• _Work order_: Go through the data underneath and copy every line exactly.

:::

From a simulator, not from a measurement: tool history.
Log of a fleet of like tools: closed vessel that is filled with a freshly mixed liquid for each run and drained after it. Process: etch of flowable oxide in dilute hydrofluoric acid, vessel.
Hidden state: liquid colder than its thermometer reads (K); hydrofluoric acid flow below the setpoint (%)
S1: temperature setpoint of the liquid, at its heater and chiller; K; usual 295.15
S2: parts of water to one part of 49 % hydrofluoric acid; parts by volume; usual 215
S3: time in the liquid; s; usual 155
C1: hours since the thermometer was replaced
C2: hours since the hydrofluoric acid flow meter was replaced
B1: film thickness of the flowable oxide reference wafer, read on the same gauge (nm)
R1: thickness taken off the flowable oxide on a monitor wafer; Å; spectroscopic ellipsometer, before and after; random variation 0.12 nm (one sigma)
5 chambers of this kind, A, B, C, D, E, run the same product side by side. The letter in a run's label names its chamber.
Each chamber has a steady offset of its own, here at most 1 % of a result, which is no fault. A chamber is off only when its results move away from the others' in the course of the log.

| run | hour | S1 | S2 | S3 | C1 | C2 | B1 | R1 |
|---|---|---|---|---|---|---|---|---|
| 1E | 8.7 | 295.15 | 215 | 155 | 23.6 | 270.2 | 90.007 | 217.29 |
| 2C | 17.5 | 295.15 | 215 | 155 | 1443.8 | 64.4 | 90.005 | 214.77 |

:::

• _Worked solution_:
From a simulator, not from a measurement: tool history.
Log of a fleet of like tools: closed vessel that is filled with a freshly mixed liquid for each run and drained after it. Process: etch of flowable oxide in dilute hydrofluoric acid, vessel.
Hidden state: liquid colder than its thermometer reads (K); hydrofluoric acid flow below the setpoint (%)
S1: temperature setpoint of the liquid, at its heater and chiller; K; usual 295.15
S2: parts of water to one part of 49 % hydrofluoric acid; parts by volume; usual 215
S3: time in the liquid; s; usual 155
C1: hours since the thermometer was replaced
C2: hours since the hydrofluoric acid flow meter was replaced
B1: film thickness of the flowable oxide reference wafer, read on the same gauge (nm)
R1: thickness taken off the flowable oxide on a monitor wafer; Å; spectroscopic ellipsometer, before and after; random variation 0.12 nm (one sigma)
5 chambers of this kind, A, B, C, D, E, run the same product side by side. The letter in a run's label names its chamber.
Each chamber has a steady offset of its own, here at most 1 % of a result, which is no fault. A chamber is off only when its results move away from the others' in the course of the log.

| run | hour | S1 | S2 | S3 | C1 | C2 | B1 | R1 |
|---|---|---|---|---|---|---|---|---|
| 1E | 8.7 | 295.15 | 215 | 155 | 23.6 | 270.2 | 90.007 | 217.29 |
| 2C | 17.5 | 295.15 | 215 | 155 | 1443.8 | 64.4 | 90.005 | 214.77 |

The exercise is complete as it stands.